RECORDS PROVIDED:
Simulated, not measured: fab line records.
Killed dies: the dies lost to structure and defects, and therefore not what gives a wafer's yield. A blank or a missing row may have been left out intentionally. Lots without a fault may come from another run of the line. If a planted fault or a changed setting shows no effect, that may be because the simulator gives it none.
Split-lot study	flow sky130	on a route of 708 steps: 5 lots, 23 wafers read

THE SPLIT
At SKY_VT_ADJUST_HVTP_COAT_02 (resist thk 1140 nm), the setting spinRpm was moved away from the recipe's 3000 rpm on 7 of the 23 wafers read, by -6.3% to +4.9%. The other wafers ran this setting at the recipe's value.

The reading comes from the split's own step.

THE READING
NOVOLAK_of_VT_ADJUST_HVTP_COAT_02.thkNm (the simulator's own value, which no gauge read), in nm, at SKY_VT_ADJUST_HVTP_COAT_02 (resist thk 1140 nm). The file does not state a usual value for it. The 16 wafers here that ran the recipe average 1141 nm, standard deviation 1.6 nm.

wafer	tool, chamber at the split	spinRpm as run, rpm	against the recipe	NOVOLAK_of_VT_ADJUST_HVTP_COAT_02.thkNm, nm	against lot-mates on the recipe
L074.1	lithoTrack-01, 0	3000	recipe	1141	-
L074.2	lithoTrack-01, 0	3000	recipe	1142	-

WORK ORDER:
Reproduce all of the entries word for word.

WRITTEN SOLUTION:
Simulated, not measured: fab line records.
Killed dies: the dies lost to structure and defects, and therefore not what gives a wafer's yield. A blank or a missing row may have been left out intentionally. Lots without a fault may come from another run of the line. If a planted fault or a changed setting shows no effect, that may be because the simulator gives it none.
Split-lot study	flow sky130	on a route of 708 steps: 5 lots, 23 wafers read

THE SPLIT
At SKY_VT_ADJUST_HVTP_COAT_02 (resist thk 1140 nm), the setting spinRpm was moved away from the recipe's 3000 rpm on 7 of the 23 wafers read, by -6.3% to +4.9%. The other wafers ran this setting at the recipe's value.

The reading comes from the split's own step.

THE READING
NOVOLAK_of_VT_ADJUST_HVTP_COAT_02.thkNm (the simulator's own value, which no gauge read), in nm, at SKY_VT_ADJUST_HVTP_COAT_02 (resist thk 1140 nm). The file does not state a usual value for it. The 16 wafers here that ran the recipe average 1141 nm, standard deviation 1.6 nm.

wafer	tool, chamber at the split	spinRpm as run, rpm	against the recipe	NOVOLAK_of_VT_ADJUST_HVTP_COAT_02.thkNm, nm	against lot-mates on the recipe
L074.1	lithoTrack-01, 0	3000	recipe	1141	-
L074.2	lithoTrack-01, 0	3000	recipe	1142	-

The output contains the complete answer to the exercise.